## DATA EXTRACTS
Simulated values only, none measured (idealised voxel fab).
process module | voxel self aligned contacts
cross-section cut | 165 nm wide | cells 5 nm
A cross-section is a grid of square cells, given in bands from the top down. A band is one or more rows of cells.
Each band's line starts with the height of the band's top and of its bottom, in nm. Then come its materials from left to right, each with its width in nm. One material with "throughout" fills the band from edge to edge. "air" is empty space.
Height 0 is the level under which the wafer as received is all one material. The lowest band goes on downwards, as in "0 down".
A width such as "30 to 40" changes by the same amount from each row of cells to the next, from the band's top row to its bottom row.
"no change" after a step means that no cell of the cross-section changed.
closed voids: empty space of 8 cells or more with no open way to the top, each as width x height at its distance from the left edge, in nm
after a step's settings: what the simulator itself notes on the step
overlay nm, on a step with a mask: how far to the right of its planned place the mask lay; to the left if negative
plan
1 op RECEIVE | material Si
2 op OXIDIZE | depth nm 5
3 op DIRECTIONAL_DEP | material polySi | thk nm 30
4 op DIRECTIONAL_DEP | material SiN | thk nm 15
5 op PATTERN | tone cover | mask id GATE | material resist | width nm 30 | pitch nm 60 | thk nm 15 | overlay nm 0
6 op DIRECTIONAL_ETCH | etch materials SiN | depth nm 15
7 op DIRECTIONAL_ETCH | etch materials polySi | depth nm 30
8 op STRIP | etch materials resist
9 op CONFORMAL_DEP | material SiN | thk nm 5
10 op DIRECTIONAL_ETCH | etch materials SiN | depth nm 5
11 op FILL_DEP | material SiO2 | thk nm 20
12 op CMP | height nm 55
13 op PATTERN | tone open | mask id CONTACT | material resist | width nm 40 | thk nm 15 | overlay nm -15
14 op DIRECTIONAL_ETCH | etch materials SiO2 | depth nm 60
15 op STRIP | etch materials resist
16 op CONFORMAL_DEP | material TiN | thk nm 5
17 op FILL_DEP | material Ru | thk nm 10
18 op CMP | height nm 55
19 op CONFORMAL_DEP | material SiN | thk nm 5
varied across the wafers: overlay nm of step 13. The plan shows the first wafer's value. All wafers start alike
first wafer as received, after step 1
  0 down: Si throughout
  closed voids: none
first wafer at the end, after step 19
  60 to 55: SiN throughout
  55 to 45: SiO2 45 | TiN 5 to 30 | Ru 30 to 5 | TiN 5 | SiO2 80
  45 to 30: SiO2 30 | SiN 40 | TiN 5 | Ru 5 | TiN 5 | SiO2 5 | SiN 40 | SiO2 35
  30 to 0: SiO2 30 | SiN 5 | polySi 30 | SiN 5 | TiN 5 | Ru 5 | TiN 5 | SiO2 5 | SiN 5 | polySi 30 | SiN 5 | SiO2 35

## WORK REQUEST
Word for word, reproduce the listing from its first line through the line that has "after a step's" in it, and go no further.

## ANSWER AREA
Simulated values only, none measured (idealised voxel fab).
process module | voxel self aligned contacts
cross-section cut | 165 nm wide | cells 5 nm
A cross-section is a grid of square cells, given in bands from the top down. A band is one or more rows of cells.
Each band's line starts with the height of the band's top and of its bottom, in nm. Then come its materials from left to right, each with its width in nm. One material with "throughout" fills the band from edge to edge. "air" is empty space.
Height 0 is the level under which the wafer as received is all one material. The lowest band goes on downwards, as in "0 down".
A width such as "30 to 40" changes by the same amount from each row of cells to the next, from the band's top row to its bottom row.
"no change" after a step means that no cell of the cross-section changed.
closed voids: empty space of 8 cells or more with no open way to the top, each as width x height at its distance from the left edge, in nm
after a step's settings: what the simulator itself notes on the step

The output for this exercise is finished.